> **INFORMATION PROVIDED**:
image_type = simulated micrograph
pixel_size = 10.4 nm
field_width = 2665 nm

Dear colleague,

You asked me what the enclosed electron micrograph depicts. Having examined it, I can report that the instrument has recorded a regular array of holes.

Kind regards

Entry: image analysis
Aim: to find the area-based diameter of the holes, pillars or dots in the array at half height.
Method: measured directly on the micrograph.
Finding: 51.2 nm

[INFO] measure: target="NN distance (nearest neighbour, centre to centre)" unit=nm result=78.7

> **TASK ITEM**: The exact lines of the material above starting at the one that contains "Aim: to find" and ending at the one that contains "Finding: 51.2 nm" are what to retype; leave out everything else.

> **EXPECTED ANSWER**:
Aim: to find the area-based diameter of the holes, pillars or dots in the array at half height.
Method: measured directly on the micrograph.
Finding: 51.2 nm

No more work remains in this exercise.